Segment Start: Material shown

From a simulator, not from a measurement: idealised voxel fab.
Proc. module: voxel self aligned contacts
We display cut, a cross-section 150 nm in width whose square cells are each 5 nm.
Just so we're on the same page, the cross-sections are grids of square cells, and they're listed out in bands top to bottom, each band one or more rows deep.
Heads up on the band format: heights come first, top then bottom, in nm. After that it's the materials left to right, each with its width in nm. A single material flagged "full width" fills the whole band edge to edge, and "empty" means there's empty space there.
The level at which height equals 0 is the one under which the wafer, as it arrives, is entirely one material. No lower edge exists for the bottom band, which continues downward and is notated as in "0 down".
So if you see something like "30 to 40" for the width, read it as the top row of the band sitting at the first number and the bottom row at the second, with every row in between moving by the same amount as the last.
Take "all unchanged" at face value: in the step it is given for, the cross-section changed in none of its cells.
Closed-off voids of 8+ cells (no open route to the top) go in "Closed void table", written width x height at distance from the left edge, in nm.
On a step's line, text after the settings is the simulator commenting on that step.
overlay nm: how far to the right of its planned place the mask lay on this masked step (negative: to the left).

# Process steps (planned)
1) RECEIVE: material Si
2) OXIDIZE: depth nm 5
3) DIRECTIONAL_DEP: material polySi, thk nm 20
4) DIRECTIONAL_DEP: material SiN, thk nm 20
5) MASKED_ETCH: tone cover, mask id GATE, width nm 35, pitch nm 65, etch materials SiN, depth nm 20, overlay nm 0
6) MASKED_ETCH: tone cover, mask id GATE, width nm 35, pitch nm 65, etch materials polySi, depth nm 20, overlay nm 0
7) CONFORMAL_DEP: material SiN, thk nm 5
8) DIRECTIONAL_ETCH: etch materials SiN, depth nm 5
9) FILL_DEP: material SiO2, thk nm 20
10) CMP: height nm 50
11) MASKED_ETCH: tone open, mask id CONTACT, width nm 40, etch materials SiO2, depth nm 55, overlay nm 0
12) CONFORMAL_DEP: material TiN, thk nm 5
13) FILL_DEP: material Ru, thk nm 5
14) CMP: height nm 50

Segment End: Material shown

Work instruction: From the material above, copy exactly the lines between the line holding "We display cut, a" and the line holding "The level at", inclusive, and only those.

Written reply:
We display cut, a cross-section 150 nm in width whose square cells are each 5 nm.
Just so we're on the same page, the cross-sections are grids of square cells, and they're listed out in bands top to bottom, each band one or more rows deep.
Heads up on the band format: heights come first, top then bottom, in nm. After that it's the materials left to right, each with its width in nm. A single material flagged "full width" fills the whole band edge to edge, and "empty" means there's empty space there.
The level at which height equals 0 is the one under which the wafer, as it arrives, is entirely one material. No lower edge exists for the bottom band, which continues downward and is notated as in "0 down".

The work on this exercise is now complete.